◆ Assignment
So that the copy matches the original, write out every entry exactly.

==========

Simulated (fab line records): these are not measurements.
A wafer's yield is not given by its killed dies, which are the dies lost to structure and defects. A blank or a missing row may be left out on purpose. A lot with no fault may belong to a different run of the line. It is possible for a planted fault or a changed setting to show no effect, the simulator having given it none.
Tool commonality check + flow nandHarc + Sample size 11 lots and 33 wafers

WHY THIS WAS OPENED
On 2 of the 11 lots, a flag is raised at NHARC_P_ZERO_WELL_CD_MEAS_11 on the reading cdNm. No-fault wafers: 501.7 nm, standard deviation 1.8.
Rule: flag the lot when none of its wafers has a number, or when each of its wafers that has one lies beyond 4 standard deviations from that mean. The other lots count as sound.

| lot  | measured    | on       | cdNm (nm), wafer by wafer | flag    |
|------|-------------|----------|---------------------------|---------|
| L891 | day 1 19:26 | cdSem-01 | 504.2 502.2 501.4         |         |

==========

◆ Your response
Simulated (fab line records): these are not measurements.
A wafer's yield is not given by its killed dies, which are the dies lost to structure and defects. A blank or a missing row may be left out on purpose. A lot with no fault may belong to a different run of the line. It is possible for a planted fault or a changed setting to show no effect, the simulator having given it none.
Tool commonality check + flow nandHarc + Sample size 11 lots and 33 wafers

WHY THIS WAS OPENED
On 2 of the 11 lots, a flag is raised at NHARC_P_ZERO_WELL_CD_MEAS_11 on the reading cdNm. No-fault wafers: 501.7 nm, standard deviation 1.8.
Rule: flag the lot when none of its wafers has a number, or when each of its wafers that has one lies beyond 4 standard deviations from that mean. The other lots count as sound.

| lot  | measured    | on       | cdNm (nm), wafer by wafer | flag    |
|------|-------------|----------|---------------------------|---------|
| L891 | day 1 19:26 | cdSem-01 | 504.2 502.2 501.4         |         |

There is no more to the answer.